DATA EXCERPTS section start

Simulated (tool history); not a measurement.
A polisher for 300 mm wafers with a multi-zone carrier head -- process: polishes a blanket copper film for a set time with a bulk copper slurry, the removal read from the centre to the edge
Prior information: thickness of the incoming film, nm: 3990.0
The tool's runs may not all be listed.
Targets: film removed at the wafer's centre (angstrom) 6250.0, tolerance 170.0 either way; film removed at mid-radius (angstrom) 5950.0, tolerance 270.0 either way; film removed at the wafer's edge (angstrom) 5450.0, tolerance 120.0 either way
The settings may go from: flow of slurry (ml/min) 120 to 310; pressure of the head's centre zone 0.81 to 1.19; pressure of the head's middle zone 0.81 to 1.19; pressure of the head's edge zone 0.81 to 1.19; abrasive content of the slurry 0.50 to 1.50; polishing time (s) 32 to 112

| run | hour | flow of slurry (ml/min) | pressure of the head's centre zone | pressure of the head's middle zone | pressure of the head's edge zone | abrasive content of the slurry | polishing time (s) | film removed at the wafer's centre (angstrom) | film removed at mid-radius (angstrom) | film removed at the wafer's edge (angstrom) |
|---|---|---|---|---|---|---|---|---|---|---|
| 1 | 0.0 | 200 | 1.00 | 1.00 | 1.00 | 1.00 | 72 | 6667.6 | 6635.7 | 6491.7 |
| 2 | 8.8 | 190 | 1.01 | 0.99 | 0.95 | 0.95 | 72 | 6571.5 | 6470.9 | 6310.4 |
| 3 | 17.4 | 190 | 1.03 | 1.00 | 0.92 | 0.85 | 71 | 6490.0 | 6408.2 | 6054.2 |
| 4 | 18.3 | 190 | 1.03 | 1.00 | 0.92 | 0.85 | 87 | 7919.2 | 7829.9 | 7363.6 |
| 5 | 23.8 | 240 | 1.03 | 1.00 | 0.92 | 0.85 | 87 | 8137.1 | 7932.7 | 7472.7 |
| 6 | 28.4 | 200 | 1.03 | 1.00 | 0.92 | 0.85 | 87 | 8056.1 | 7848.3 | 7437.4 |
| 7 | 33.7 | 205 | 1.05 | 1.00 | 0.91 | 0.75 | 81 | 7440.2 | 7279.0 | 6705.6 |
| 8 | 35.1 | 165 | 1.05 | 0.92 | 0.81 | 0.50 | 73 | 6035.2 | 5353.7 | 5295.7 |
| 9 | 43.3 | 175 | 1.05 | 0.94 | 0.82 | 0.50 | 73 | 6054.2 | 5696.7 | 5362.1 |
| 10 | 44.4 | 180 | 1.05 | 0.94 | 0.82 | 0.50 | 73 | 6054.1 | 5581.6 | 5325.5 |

DATA EXCERPTS section end

WORK ITEM:
Copy the entries above exactly, but only from the line holding "6408.2 | 6054.2 |" through the line holding "5696.7 | 5362.1 |", both included.

ANSWER AREA:
| 3 | 17.4 | 190 | 1.03 | 1.00 | 0.92 | 0.85 | 71 | 6490.0 | 6408.2 | 6054.2 |
| 4 | 18.3 | 190 | 1.03 | 1.00 | 0.92 | 0.85 | 87 | 7919.2 | 7829.9 | 7363.6 |
| 5 | 23.8 | 240 | 1.03 | 1.00 | 0.92 | 0.85 | 87 | 8137.1 | 7932.7 | 7472.7 |
| 6 | 28.4 | 200 | 1.03 | 1.00 | 0.92 | 0.85 | 87 | 8056.1 | 7848.3 | 7437.4 |
| 7 | 33.7 | 205 | 1.05 | 1.00 | 0.91 | 0.75 | 81 | 7440.2 | 7279.0 | 6705.6 |
| 8 | 35.1 | 165 | 1.05 | 0.92 | 0.81 | 0.50 | 73 | 6035.2 | 5353.7 | 5295.7 |
| 9 | 43.3 | 175 | 1.05 | 0.94 | 0.82 | 0.50 | 73 | 6054.2 | 5696.7 | 5362.1 |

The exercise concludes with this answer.